———
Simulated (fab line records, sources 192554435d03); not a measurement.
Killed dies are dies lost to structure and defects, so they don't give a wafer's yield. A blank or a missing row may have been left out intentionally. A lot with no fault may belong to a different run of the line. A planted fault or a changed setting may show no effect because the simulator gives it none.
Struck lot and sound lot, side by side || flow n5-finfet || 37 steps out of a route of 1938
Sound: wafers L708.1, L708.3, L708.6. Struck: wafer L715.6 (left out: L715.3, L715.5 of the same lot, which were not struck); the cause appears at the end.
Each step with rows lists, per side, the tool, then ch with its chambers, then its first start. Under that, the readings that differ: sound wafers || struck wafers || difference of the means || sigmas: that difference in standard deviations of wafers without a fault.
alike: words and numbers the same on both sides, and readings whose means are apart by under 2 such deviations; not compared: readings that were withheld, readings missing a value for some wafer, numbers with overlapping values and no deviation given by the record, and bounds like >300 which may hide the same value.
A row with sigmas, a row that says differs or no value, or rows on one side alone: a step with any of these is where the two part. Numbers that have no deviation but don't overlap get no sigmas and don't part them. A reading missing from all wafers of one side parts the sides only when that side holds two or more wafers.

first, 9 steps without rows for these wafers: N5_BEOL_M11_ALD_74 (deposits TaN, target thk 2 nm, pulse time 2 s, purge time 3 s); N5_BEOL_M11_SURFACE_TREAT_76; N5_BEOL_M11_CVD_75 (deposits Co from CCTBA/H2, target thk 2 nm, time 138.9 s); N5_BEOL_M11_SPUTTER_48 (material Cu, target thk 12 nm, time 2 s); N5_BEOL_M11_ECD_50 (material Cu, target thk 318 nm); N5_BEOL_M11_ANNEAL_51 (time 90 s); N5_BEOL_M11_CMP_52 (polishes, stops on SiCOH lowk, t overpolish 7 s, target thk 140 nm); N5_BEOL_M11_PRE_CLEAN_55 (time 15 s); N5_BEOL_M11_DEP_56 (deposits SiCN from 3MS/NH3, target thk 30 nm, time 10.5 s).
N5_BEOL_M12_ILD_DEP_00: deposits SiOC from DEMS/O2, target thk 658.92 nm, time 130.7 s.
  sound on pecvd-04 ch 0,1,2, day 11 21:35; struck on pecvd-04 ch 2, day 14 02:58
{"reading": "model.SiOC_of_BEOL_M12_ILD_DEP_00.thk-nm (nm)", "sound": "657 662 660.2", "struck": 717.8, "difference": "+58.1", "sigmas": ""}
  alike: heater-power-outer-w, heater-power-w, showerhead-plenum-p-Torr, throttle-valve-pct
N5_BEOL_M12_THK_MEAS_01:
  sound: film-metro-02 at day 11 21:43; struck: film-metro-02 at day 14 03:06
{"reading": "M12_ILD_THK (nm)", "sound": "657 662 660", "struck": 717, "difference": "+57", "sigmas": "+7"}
———

(Requirement) Could you return exactly the lines above from the line with "heater-power-w, showerhead-plenum-p-Torr, throttle-valve-pct" to the line with "sound: film-metro-02 at", both included, and nothing else?

(Response area)
  alike: heater-power-outer-w, heater-power-w, showerhead-plenum-p-Torr, throttle-valve-pct
N5_BEOL_M12_THK_MEAS_01:
  sound: film-metro-02 at day 11 21:43; struck: film-metro-02 at day 14 03:06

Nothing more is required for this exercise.